▶ [Work order] Here is a listing. Reproduce it exactly.

Excerpted records START

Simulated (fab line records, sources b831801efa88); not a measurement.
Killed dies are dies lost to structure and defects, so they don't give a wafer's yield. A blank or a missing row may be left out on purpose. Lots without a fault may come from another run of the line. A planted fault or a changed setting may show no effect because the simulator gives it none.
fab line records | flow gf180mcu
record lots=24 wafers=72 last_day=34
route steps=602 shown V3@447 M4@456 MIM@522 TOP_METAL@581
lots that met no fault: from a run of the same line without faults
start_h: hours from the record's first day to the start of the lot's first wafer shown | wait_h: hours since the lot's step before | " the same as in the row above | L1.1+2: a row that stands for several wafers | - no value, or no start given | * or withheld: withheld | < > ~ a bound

Excerpted records END

▶ [Written reply]
Simulated (fab line records, sources b831801efa88); not a measurement.
Killed dies are dies lost to structure and defects, so they don't give a wafer's yield. A blank or a missing row may be left out on purpose. Lots without a fault may come from another run of the line. A planted fault or a changed setting may show no effect because the simulator gives it none.
fab line records | flow gf180mcu
record lots=24 wafers=72 last_day=34
route steps=602 shown V3@447 M4@456 MIM@522 TOP_METAL@581
lots that met no fault: from a run of the same line without faults
start_h: hours from the record's first day to the start of the lot's first wafer shown | wait_h: hours since the lot's step before | " the same as in the row above | L1.1+2: a row that stands for several wafers | - no value, or no start given | * or withheld: withheld | < > ~ a bound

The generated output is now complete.